### Excerpted records
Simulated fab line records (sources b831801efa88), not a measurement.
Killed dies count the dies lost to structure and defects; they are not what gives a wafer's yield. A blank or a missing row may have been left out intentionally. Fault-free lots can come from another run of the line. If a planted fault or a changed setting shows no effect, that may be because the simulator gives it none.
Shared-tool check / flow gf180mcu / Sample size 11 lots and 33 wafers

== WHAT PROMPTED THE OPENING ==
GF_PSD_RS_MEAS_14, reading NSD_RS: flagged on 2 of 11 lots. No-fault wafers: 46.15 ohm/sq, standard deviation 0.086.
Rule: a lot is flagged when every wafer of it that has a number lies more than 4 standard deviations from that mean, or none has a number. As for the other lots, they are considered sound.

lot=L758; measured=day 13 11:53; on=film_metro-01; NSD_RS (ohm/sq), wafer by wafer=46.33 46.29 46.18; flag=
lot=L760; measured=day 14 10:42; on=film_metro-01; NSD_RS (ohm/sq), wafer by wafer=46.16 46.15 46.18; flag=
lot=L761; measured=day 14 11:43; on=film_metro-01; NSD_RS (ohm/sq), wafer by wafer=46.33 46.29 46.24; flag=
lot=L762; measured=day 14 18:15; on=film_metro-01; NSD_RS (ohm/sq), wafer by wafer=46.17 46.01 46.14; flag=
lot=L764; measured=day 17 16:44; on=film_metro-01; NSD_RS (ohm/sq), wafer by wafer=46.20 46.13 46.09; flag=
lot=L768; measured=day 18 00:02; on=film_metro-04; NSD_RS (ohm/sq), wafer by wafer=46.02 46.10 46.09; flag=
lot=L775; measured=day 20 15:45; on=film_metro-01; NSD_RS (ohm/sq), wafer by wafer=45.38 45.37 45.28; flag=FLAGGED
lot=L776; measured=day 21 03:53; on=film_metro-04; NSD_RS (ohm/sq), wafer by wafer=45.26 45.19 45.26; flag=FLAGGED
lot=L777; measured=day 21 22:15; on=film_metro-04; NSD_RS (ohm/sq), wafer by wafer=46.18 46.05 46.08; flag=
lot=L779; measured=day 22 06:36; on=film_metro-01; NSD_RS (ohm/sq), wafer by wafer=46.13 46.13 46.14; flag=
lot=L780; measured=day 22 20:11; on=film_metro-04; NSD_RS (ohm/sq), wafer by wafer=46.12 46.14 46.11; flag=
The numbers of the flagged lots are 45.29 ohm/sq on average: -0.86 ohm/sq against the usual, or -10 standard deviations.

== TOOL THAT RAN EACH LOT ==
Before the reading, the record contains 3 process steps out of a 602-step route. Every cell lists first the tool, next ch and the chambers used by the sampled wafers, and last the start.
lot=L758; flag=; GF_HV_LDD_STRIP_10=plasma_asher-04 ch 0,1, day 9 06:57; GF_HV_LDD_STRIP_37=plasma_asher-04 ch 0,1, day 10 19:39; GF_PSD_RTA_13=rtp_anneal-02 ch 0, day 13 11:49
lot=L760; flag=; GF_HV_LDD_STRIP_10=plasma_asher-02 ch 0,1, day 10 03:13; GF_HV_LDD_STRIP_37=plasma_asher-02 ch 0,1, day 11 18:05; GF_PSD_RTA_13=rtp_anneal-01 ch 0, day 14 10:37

### Required action
Produce the lines from the top of the listing through the "Killed dies count" line exactly as they appear, with no additional output.

### Your solution
Simulated fab line records (sources b831801efa88), not a measurement.
Killed dies count the dies lost to structure and defects; they are not what gives a wafer's yield. A blank or a missing row may have been left out intentionally. Fault-free lots can come from another run of the line. If a planted fault or a changed setting shows no effect, that may be because the simulator gives it none.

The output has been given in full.